**Recorded data**:

##########

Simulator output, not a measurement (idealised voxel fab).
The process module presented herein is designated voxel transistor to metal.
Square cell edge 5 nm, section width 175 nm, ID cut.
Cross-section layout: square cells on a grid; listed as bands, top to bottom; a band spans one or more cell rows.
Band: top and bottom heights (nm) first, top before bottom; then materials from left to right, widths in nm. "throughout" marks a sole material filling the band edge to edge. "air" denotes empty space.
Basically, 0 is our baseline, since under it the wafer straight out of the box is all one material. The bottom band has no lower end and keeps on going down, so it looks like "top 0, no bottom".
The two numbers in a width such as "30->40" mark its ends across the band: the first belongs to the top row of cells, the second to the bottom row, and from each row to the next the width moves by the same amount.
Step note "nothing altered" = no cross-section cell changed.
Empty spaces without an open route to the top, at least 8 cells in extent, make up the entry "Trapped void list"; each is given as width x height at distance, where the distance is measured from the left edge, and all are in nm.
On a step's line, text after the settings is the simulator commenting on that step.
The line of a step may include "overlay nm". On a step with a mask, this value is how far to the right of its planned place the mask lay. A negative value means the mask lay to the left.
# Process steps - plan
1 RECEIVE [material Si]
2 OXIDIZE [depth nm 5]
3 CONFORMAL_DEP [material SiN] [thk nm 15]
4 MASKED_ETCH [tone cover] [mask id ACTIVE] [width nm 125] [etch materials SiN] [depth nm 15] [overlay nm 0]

##########

**Task item**:
Retype the whole listing above. Please keep it exact.

**Exercise response**:
Simulator output, not a measurement (idealised voxel fab).
The process module presented herein is designated voxel transistor to metal.
Square cell edge 5 nm, section width 175 nm, ID cut.
Cross-section layout: square cells on a grid; listed as bands, top to bottom; a band spans one or more cell rows.
Band: top and bottom heights (nm) first, top before bottom; then materials from left to right, widths in nm. "throughout" marks a sole material filling the band edge to edge. "air" denotes empty space.
Basically, 0 is our baseline, since under it the wafer straight out of the box is all one material. The bottom band has no lower end and keeps on going down, so it looks like "top 0, no bottom".
The two numbers in a width such as "30->40" mark its ends across the band: the first belongs to the top row of cells, the second to the bottom row, and from each row to the next the width moves by the same amount.
Step note "nothing altered" = no cross-section cell changed.
Empty spaces without an open route to the top, at least 8 cells in extent, make up the entry "Trapped void list"; each is given as width x height at distance, where the distance is measured from the left edge, and all are in nm.
On a step's line, text after the settings is the simulator commenting on that step.
The line of a step may include "overlay nm". On a step with a mask, this value is how far to the right of its planned place the mask lay. A negative value means the mask lay to the left.
# Process steps - plan
1 RECEIVE [material Si]
2 OXIDIZE [depth nm 5]
3 CONFORMAL_DEP [material SiN] [thk nm 15]
4 MASKED_ETCH [tone cover] [mask id ACTIVE] [width nm 125] [etch materials SiN] [depth nm 15] [overlay nm 0]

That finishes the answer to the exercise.